Looking at the listing below, retype exactly the lines starting at the one containing "2. Find the feature concerned." and ending at the one containing "What is the", both included, and nothing else.

■ ■ ■ ■ ■ ■ ■

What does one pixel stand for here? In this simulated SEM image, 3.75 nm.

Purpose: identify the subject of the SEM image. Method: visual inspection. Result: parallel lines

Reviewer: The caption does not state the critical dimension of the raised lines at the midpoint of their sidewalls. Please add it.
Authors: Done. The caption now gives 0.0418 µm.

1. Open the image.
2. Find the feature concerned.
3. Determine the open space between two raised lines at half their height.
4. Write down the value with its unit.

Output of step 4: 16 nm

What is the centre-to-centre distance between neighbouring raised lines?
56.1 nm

■ ■ ■ ■ ■ ■ ■

> _Exercise answer_:
2. Find the feature concerned.
3. Determine the open space between two raised lines at half their height.
4. Write down the value with its unit.

Output of step 4: 16 nm

What is the centre-to-centre distance between neighbouring raised lines?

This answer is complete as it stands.